**Work order:** Quote the listing below word for word, stopping after the line that contains "Solution. The micrograph".

Record excerpts section start

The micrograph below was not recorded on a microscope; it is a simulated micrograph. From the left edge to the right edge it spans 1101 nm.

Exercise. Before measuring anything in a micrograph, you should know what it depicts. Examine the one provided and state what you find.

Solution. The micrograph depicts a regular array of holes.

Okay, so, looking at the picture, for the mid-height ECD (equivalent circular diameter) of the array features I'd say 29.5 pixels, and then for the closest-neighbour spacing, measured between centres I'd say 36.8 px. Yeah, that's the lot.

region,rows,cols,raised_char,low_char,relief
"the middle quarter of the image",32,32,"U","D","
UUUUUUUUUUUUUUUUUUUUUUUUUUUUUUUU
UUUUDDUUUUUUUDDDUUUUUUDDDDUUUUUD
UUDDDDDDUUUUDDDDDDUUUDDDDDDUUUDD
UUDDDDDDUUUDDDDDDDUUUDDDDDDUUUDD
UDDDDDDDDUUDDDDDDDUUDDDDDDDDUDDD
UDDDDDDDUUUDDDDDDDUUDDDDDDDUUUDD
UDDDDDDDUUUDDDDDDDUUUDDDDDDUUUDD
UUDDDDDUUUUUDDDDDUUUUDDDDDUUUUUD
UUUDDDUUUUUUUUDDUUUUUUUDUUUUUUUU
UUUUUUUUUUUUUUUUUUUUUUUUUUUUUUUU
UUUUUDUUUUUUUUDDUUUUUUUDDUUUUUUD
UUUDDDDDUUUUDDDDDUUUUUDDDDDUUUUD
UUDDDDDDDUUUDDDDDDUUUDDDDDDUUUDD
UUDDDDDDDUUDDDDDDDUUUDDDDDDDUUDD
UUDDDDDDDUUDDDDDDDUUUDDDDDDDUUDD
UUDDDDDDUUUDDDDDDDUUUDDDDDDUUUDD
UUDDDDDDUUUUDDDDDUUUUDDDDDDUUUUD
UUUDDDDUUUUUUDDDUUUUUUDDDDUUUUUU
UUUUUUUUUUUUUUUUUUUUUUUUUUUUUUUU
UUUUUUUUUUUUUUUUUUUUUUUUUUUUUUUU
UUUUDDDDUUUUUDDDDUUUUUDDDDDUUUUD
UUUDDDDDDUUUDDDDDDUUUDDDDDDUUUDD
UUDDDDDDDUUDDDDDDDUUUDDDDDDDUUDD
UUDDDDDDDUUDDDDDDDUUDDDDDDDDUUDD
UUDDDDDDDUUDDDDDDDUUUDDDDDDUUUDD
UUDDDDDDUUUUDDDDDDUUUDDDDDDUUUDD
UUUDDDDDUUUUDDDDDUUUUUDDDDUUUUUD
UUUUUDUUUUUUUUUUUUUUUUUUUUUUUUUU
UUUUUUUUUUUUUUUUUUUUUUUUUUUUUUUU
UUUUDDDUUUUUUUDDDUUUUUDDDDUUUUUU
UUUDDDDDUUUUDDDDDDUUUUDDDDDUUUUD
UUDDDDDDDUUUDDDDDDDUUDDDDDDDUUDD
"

Record excerpts section end

**Solution:**
The micrograph below was not recorded on a microscope; it is a simulated micrograph. From the left edge to the right edge it spans 1101 nm.

Exercise. Before measuring anything in a micrograph, you should know what it depicts. Examine the one provided and state what you find.

Solution. The micrograph depicts a regular array of holes.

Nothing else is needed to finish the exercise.